= = = =
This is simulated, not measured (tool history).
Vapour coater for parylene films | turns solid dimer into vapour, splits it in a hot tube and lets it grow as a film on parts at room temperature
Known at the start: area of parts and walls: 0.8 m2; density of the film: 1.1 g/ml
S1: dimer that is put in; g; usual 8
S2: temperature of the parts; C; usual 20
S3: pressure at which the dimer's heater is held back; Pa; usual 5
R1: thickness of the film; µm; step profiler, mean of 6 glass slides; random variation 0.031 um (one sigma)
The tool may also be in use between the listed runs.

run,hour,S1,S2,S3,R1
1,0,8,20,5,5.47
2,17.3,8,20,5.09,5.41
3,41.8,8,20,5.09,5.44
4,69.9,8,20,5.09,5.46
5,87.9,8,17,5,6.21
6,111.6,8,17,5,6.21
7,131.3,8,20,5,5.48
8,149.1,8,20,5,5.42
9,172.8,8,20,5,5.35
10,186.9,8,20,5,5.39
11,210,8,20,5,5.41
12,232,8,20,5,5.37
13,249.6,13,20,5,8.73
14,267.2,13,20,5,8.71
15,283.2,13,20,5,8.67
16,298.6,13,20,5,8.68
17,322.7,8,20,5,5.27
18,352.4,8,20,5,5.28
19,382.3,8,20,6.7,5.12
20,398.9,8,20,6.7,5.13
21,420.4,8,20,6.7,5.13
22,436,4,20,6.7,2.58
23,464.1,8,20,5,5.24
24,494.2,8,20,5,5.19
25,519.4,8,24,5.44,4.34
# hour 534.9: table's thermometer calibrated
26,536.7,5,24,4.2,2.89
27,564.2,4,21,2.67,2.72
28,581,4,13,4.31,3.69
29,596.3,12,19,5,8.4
= = = =

Requirement: Faithfully reproduce all of the records, character for character.

Task result:
This is simulated, not measured (tool history).
Vapour coater for parylene films | turns solid dimer into vapour, splits it in a hot tube and lets it grow as a film on parts at room temperature
Known at the start: area of parts and walls: 0.8 m2; density of the film: 1.1 g/ml
S1: dimer that is put in; g; usual 8
S2: temperature of the parts; C; usual 20
S3: pressure at which the dimer's heater is held back; Pa; usual 5
R1: thickness of the film; µm; step profiler, mean of 6 glass slides; random variation 0.031 um (one sigma)
The tool may also be in use between the listed runs.

run,hour,S1,S2,S3,R1
1,0,8,20,5,5.47
2,17.3,8,20,5.09,5.41
3,41.8,8,20,5.09,5.44
4,69.9,8,20,5.09,5.46
5,87.9,8,17,5,6.21
6,111.6,8,17,5,6.21
7,131.3,8,20,5,5.48
8,149.1,8,20,5,5.42
9,172.8,8,20,5,5.35
10,186.9,8,20,5,5.39
11,210,8,20,5,5.41
12,232,8,20,5,5.37
13,249.6,13,20,5,8.73
14,267.2,13,20,5,8.71
15,283.2,13,20,5,8.67
16,298.6,13,20,5,8.68
17,322.7,8,20,5,5.27
18,352.4,8,20,5,5.28
19,382.3,8,20,6.7,5.12
20,398.9,8,20,6.7,5.13
21,420.4,8,20,6.7,5.13
22,436,4,20,6.7,2.58
23,464.1,8,20,5,5.24
24,494.2,8,20,5,5.19
25,519.4,8,24,5.44,4.34
# hour 534.9: table's thermometer calibrated
26,536.7,5,24,4.2,2.89
27,564.2,4,21,2.67,2.72
28,581,4,13,4.31,3.69
29,596.3,12,19,5,8.4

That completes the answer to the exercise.